● **ENTRIES SUPPLIED**:
◇ ◇ ◇

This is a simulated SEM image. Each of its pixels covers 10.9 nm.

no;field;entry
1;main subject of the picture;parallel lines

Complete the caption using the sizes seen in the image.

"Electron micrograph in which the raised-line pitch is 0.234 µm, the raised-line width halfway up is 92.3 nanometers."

◇ ◇ ◇

● **ACTIVITY**:
Output the data exactly, from the first line through the line that holds "Complete the caption", so that no later line appears.

● **ANSWER SECTION**:
This is a simulated SEM image. Each of its pixels covers 10.9 nm.

no;field;entry
1;main subject of the picture;parallel lines

Complete the caption using the sizes seen in the image.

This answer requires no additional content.